[[ SUPPLIED DATA open ]]

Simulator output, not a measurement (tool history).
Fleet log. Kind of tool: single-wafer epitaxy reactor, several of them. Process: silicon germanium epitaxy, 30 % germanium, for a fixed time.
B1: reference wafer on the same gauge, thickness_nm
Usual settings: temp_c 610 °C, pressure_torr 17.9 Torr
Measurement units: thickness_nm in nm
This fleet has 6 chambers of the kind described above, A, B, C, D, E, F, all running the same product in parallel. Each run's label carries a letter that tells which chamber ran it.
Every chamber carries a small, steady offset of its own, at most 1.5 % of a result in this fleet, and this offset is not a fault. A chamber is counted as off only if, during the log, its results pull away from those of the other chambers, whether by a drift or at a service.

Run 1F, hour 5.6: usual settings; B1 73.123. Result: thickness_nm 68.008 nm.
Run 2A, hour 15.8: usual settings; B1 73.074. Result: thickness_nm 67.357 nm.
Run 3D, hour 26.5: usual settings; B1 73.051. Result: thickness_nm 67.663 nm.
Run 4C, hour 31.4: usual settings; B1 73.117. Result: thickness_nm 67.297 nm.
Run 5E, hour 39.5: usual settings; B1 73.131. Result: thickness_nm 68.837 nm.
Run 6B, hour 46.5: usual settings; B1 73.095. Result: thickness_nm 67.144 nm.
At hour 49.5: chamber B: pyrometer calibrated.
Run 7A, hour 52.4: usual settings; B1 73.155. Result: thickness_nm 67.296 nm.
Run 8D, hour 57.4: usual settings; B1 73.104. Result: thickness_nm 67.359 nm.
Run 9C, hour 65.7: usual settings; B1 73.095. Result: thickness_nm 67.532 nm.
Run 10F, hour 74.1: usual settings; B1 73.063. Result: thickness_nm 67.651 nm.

[[ SUPPLIED DATA closed ]]

- [ASSIGNED TASK] Return only the lines above that run from the opening line through the line containing "Measurement units: thickness_nm in nm", exactly as written.

- [TASK RESULT]
Simulator output, not a measurement (tool history).
Fleet log. Kind of tool: single-wafer epitaxy reactor, several of them. Process: silicon germanium epitaxy, 30 % germanium, for a fixed time.
B1: reference wafer on the same gauge, thickness_nm
Usual settings: temp_c 610 °C, pressure_torr 17.9 Torr
Measurement units: thickness_nm in nm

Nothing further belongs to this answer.